■ **Information given**:
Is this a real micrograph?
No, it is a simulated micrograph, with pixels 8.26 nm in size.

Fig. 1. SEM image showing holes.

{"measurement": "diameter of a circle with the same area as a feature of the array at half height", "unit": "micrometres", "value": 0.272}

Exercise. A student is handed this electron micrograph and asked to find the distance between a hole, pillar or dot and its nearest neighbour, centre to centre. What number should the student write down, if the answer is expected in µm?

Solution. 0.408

■ **Brief**:
I would like the records restated exactly, with every line intact.

■ **Exercise answer**:
Is this a real micrograph?
No, it is a simulated micrograph, with pixels 8.26 nm in size.

Fig. 1. SEM image showing holes.

{"measurement": "diameter of a circle with the same area as a feature of the array at half height", "unit": "micrometres", "value": 0.272}

Exercise. A student is handed this electron micrograph and asked to find the distance between a hole, pillar or dot and its nearest neighbour, centre to centre. What number should the student write down, if the answer is expected in µm?

Solution. 0.408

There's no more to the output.